● **GIVEN RECORDS**:
=== Section Start ===
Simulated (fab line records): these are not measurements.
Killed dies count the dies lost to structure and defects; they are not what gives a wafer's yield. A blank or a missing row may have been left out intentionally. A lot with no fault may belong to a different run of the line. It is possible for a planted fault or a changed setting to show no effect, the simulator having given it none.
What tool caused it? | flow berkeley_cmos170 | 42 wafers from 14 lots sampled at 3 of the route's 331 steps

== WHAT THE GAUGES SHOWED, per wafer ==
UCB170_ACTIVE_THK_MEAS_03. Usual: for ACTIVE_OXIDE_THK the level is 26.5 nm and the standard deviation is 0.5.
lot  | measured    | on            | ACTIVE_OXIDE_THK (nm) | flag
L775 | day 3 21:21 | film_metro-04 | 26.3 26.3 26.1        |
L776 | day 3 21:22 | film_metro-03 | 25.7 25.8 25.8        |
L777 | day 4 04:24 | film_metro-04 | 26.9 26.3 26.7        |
=== Section End ===

● **REQUIRED ACTION**:
The entire listing has to be written out again exactly.

● **ANSWER SPACE**:
Simulated (fab line records): these are not measurements.
Killed dies count the dies lost to structure and defects; they are not what gives a wafer's yield. A blank or a missing row may have been left out intentionally. A lot with no fault may belong to a different run of the line. It is possible for a planted fault or a changed setting to show no effect, the simulator having given it none.
What tool caused it? | flow berkeley_cmos170 | 42 wafers from 14 lots sampled at 3 of the route's 331 steps

== WHAT THE GAUGES SHOWED, per wafer ==
UCB170_ACTIVE_THK_MEAS_03. Usual: for ACTIVE_OXIDE_THK the level is 26.5 nm and the standard deviation is 0.5.
lot  | measured    | on            | ACTIVE_OXIDE_THK (nm) | flag
L775 | day 3 21:21 | film_metro-04 | 26.3 26.3 26.1        |
L776 | day 3 21:22 | film_metro-03 | 25.7 25.8 25.8        |
L777 | day 4 04:24 | film_metro-04 | 26.9 26.3 26.7        |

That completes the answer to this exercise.